_EXTRACTED DATA_.
▼

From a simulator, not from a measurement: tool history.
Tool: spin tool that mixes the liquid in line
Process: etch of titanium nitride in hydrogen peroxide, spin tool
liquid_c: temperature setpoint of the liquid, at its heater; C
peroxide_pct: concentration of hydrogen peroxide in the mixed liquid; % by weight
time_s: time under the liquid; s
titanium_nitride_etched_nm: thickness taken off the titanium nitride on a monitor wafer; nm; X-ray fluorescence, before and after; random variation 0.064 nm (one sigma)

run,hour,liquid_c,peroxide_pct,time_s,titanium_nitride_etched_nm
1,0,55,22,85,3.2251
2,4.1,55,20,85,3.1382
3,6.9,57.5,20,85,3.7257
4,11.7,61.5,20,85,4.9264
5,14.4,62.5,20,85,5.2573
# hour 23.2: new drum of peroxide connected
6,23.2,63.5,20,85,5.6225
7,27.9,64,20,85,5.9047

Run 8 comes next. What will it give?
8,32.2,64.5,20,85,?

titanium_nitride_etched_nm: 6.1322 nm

▲

_ACTION ITEM_. The whole listing above is to be output exactly.

_SOLUTION_.
From a simulator, not from a measurement: tool history.
Tool: spin tool that mixes the liquid in line
Process: etch of titanium nitride in hydrogen peroxide, spin tool
liquid_c: temperature setpoint of the liquid, at its heater; C
peroxide_pct: concentration of hydrogen peroxide in the mixed liquid; % by weight
time_s: time under the liquid; s
titanium_nitride_etched_nm: thickness taken off the titanium nitride on a monitor wafer; nm; X-ray fluorescence, before and after; random variation 0.064 nm (one sigma)

run,hour,liquid_c,peroxide_pct,time_s,titanium_nitride_etched_nm
1,0,55,22,85,3.2251
2,4.1,55,20,85,3.1382
3,6.9,57.5,20,85,3.7257
4,11.7,61.5,20,85,4.9264
5,14.4,62.5,20,85,5.2573
# hour 23.2: new drum of peroxide connected
6,23.2,63.5,20,85,5.6225
7,27.9,64,20,85,5.9047

Run 8 comes next. What will it give?
8,32.2,64.5,20,85,?

titanium_nitride_etched_nm: 6.1322 nm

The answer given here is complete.